_REQUIRED ACTION_
Working from the entries below, give again each line from the first through the one containing "16 PECVD: material", exactly and with nothing else.

== THE DATA ==
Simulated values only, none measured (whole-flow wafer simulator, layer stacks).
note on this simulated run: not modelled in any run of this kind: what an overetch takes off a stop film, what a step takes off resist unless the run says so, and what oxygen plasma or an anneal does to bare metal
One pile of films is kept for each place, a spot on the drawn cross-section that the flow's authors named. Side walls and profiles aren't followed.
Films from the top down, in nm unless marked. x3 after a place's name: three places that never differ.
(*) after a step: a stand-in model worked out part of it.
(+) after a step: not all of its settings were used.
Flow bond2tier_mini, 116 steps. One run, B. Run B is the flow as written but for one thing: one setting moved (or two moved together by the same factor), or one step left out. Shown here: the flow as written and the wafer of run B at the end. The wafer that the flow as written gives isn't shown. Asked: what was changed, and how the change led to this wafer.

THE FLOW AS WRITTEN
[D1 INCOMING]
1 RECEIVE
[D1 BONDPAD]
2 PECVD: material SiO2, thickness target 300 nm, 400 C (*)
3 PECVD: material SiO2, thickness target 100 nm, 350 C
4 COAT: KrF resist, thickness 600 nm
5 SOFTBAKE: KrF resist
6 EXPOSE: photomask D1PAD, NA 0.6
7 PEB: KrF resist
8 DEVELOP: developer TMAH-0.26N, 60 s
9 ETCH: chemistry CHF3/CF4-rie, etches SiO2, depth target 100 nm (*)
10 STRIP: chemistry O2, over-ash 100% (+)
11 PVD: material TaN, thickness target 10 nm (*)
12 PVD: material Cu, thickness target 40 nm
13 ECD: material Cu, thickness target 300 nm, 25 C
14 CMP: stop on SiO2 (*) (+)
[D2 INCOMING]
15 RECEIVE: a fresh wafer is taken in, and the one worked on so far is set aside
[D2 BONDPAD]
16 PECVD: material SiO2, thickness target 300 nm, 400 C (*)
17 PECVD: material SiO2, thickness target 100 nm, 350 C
===

_ANSWER SECTION_
Simulated values only, none measured (whole-flow wafer simulator, layer stacks).
note on this simulated run: not modelled in any run of this kind: what an overetch takes off a stop film, what a step takes off resist unless the run says so, and what oxygen plasma or an anneal does to bare metal
One pile of films is kept for each place, a spot on the drawn cross-section that the flow's authors named. Side walls and profiles aren't followed.
Films from the top down, in nm unless marked. x3 after a place's name: three places that never differ.
(*) after a step: a stand-in model worked out part of it.
(+) after a step: not all of its settings were used.
Flow bond2tier_mini, 116 steps. One run, B. Run B is the flow as written but for one thing: one setting moved (or two moved together by the same factor), or one step left out. Shown here: the flow as written and the wafer of run B at the end. The wafer that the flow as written gives isn't shown. Asked: what was changed, and how the change led to this wafer.

THE FLOW AS WRITTEN
[D1 INCOMING]
1 RECEIVE
[D1 BONDPAD]
2 PECVD: material SiO2, thickness target 300 nm, 400 C (*)
3 PECVD: material SiO2, thickness target 100 nm, 350 C
4 COAT: KrF resist, thickness 600 nm
5 SOFTBAKE: KrF resist
6 EXPOSE: photomask D1PAD, NA 0.6
7 PEB: KrF resist
8 DEVELOP: developer TMAH-0.26N, 60 s
9 ETCH: chemistry CHF3/CF4-rie, etches SiO2, depth target 100 nm (*)
10 STRIP: chemistry O2, over-ash 100% (+)
11 PVD: material TaN, thickness target 10 nm (*)
12 PVD: material Cu, thickness target 40 nm
13 ECD: material Cu, thickness target 300 nm, 25 C
14 CMP: stop on SiO2 (*) (+)
[D2 INCOMING]
15 RECEIVE: a fresh wafer is taken in, and the one worked on so far is set aside
[D2 BONDPAD]
16 PECVD: material SiO2, thickness target 300 nm, 400 C (*)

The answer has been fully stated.